◆ ◆ ◆

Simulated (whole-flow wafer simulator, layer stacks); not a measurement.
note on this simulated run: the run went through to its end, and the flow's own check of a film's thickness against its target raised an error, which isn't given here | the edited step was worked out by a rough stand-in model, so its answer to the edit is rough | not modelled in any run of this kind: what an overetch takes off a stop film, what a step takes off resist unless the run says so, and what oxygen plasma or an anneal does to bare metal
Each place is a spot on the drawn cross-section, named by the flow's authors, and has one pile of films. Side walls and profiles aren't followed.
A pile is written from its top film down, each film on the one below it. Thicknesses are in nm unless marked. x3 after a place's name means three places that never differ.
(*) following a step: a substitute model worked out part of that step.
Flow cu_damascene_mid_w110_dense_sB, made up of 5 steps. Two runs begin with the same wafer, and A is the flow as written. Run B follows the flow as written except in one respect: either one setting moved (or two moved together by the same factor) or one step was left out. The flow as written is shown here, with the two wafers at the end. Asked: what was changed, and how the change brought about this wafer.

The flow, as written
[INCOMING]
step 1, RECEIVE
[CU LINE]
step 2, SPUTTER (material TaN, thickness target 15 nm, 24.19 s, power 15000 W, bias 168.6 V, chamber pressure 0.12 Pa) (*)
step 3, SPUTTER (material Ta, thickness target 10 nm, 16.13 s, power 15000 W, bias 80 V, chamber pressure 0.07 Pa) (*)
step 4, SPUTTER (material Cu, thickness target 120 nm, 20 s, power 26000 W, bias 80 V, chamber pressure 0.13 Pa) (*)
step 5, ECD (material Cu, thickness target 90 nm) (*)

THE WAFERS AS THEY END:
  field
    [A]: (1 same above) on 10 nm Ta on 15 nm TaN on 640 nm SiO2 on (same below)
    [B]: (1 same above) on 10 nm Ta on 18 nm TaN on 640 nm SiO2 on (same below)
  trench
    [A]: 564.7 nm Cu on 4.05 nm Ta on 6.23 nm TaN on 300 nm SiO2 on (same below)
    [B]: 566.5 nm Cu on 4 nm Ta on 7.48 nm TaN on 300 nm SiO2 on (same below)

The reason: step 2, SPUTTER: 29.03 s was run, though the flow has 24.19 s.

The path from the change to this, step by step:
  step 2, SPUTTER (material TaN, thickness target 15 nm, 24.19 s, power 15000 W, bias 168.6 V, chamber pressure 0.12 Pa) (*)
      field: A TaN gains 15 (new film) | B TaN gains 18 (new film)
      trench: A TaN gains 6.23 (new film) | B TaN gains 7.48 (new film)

◆ ◆ ◆

» BRIEF: From the records above, print only the lines between the one holding "step 5, ECD" and the one holding "[A]: 564.7 nm", inclusive, exactly as they stand.

» SOLUTION:
step 5, ECD (material Cu, thickness target 90 nm) (*)

THE WAFERS AS THEY END:
  field
    [A]: (1 same above) on 10 nm Ta on 15 nm TaN on 640 nm SiO2 on (same below)
    [B]: (1 same above) on 10 nm Ta on 18 nm TaN on 640 nm SiO2 on (same below)
  trench
    [A]: 564.7 nm Cu on 4.05 nm Ta on 6.23 nm TaN on 300 nm SiO2 on (same below)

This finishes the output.